━━━━━━━━━━━━━━━━━━━━━━━━━━━━━━

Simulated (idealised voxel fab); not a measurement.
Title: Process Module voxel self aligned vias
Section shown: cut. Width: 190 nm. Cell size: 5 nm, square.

━━━━━━━━━━━━━━━━━━━━━━━━━━━━━━

Repeat every entry exactly, please.

Simulated (idealised voxel fab); not a measurement.
Title: Process Module voxel self aligned vias
Section shown: cut. Width: 190 nm. Cell size: 5 nm, square.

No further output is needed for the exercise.